+-------+

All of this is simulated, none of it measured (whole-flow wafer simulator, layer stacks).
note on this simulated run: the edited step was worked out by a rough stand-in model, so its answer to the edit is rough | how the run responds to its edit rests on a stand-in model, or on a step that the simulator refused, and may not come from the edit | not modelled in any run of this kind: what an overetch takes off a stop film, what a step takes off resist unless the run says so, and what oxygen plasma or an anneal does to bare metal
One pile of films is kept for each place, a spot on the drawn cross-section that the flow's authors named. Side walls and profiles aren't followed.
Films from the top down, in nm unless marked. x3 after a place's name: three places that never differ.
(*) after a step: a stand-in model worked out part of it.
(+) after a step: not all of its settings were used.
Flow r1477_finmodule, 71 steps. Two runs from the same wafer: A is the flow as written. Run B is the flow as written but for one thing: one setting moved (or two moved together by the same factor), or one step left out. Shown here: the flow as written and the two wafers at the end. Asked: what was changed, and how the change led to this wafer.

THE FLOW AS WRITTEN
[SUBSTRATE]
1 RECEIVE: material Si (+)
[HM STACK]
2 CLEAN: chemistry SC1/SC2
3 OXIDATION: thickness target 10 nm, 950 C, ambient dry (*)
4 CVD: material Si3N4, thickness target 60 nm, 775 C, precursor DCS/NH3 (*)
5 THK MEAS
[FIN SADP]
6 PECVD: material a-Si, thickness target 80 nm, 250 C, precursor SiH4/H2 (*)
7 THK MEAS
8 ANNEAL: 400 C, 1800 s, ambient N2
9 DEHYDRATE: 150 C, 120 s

+-------+

▸ REQUIRED ACTION
Copy out the material in full, exactly as it reads.

▸ EXPECTED ANSWER
All of this is simulated, none of it measured (whole-flow wafer simulator, layer stacks).
note on this simulated run: the edited step was worked out by a rough stand-in model, so its answer to the edit is rough | how the run responds to its edit rests on a stand-in model, or on a step that the simulator refused, and may not come from the edit | not modelled in any run of this kind: what an overetch takes off a stop film, what a step takes off resist unless the run says so, and what oxygen plasma or an anneal does to bare metal
One pile of films is kept for each place, a spot on the drawn cross-section that the flow's authors named. Side walls and profiles aren't followed.
Films from the top down, in nm unless marked. x3 after a place's name: three places that never differ.
(*) after a step: a stand-in model worked out part of it.
(+) after a step: not all of its settings were used.
Flow r1477_finmodule, 71 steps. Two runs from the same wafer: A is the flow as written. Run B is the flow as written but for one thing: one setting moved (or two moved together by the same factor), or one step left out. Shown here: the flow as written and the two wafers at the end. Asked: what was changed, and how the change led to this wafer.

THE FLOW AS WRITTEN
[SUBSTRATE]
1 RECEIVE: material Si (+)
[HM STACK]
2 CLEAN: chemistry SC1/SC2
3 OXIDATION: thickness target 10 nm, 950 C, ambient dry (*)
4 CVD: material Si3N4, thickness target 60 nm, 775 C, precursor DCS/NH3 (*)
5 THK MEAS
[FIN SADP]
6 PECVD: material a-Si, thickness target 80 nm, 250 C, precursor SiH4/H2 (*)
7 THK MEAS
8 ANNEAL: 400 C, 1800 s, ambient N2
9 DEHYDRATE: 150 C, 120 s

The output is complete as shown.